::::

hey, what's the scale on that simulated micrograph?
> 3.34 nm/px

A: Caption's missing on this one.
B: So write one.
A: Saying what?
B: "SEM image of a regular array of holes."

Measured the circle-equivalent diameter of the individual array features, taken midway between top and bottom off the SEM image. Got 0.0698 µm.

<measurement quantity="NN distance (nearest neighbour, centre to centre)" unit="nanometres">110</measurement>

::::

Work order -> Copying word for word, give each line of the data above from the first one through the line containing "Measured the circle-equivalent", and nothing else.

Exercise result ->
hey, what's the scale on that simulated micrograph?
> 3.34 nm/px

A: Caption's missing on this one.
B: So write one.
A: Saying what?
B: "SEM image of a regular array of holes."

Measured the circle-equivalent diameter of the individual array features, taken midway between top and bottom off the SEM image. Got 0.0698 µm.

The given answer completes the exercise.